## RECORDS SUPPLIED
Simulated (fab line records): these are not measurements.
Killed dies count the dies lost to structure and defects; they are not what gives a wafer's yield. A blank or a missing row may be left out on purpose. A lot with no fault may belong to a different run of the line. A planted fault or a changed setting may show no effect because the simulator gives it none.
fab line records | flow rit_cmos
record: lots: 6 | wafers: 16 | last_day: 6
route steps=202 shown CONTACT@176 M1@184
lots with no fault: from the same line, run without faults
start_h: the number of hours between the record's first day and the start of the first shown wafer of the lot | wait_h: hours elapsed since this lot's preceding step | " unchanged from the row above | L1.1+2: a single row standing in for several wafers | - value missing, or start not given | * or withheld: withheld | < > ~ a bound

## WORK INSTRUCTION
Retype the whole of the listing. Nothing may be altered or omitted.

## REPLY
Simulated (fab line records): these are not measurements.
Killed dies count the dies lost to structure and defects; they are not what gives a wafer's yield. A blank or a missing row may be left out on purpose. A lot with no fault may belong to a different run of the line. A planted fault or a changed setting may show no effect because the simulator gives it none.
fab line records | flow rit_cmos
record: lots: 6 | wafers: 16 | last_day: 6
route steps=202 shown CONTACT@176 M1@184
lots with no fault: from the same line, run without faults
start_h: the number of hours between the record's first day and the start of the first shown wafer of the lot | wait_h: hours elapsed since this lot's preceding step | " unchanged from the row above | L1.1+2: a single row standing in for several wafers | - value missing, or start not given | * or withheld: withheld | < > ~ a bound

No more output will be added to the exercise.